Records supplied:
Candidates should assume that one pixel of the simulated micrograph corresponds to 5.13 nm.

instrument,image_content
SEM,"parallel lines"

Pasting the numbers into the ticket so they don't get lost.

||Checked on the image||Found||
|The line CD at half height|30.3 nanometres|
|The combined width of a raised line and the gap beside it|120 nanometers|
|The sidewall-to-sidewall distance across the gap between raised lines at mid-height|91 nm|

Action item:
Beginning with the first line of the entries, repeat each line exactly until you have reproduced the one containing "beside it|120 nanometers|", and add nothing further.

Exercise solution:
Candidates should assume that one pixel of the simulated micrograph corresponds to 5.13 nm.

instrument,image_content
SEM,"parallel lines"

Pasting the numbers into the ticket so they don't get lost.

||Checked on the image||Found||
|The line CD at half height|30.3 nanometres|
|The combined width of a raised line and the gap beside it|120 nanometers|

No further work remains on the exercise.